Action item: Write out the data exactly, keeping every line.

Given data:
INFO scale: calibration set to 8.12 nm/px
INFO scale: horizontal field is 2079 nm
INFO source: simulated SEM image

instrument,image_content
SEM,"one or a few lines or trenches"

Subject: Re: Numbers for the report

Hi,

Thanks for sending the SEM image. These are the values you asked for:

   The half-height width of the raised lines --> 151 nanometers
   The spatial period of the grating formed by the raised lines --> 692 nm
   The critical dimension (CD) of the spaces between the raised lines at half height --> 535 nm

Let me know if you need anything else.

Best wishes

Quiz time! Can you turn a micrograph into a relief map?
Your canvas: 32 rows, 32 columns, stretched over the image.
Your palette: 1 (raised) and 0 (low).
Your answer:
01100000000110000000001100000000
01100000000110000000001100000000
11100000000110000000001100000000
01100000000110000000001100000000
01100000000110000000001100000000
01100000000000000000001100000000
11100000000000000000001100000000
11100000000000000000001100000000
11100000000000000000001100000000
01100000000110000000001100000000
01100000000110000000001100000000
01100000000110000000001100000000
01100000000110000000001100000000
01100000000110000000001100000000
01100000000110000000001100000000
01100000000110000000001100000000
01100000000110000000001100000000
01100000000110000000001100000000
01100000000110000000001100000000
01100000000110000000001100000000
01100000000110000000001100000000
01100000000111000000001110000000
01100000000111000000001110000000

Response:
INFO scale: calibration set to 8.12 nm/px
INFO scale: horizontal field is 2079 nm
INFO source: simulated SEM image

instrument,image_content
SEM,"one or a few lines or trenches"

Subject: Re: Numbers for the report

Hi,

Thanks for sending the SEM image. These are the values you asked for:

   The half-height width of the raised lines --> 151 nanometers
   The spatial period of the grating formed by the raised lines --> 692 nm
   The critical dimension (CD) of the spaces between the raised lines at half height --> 535 nm

Let me know if you need anything else.

Best wishes

Quiz time! Can you turn a micrograph into a relief map?
Your canvas: 32 rows, 32 columns, stretched over the image.
Your palette: 1 (raised) and 0 (low).
Your answer:
01100000000110000000001100000000
01100000000110000000001100000000
11100000000110000000001100000000
01100000000110000000001100000000
01100000000110000000001100000000
01100000000000000000001100000000
11100000000000000000001100000000
11100000000000000000001100000000
11100000000000000000001100000000
01100000000110000000001100000000
01100000000110000000001100000000
01100000000110000000001100000000
01100000000110000000001100000000
01100000000110000000001100000000
01100000000110000000001100000000
01100000000110000000001100000000
01100000000110000000001100000000
01100000000110000000001100000000
01100000000110000000001100000000
01100000000110000000001100000000
01100000000110000000001100000000
01100000000111000000001110000000
01100000000111000000001110000000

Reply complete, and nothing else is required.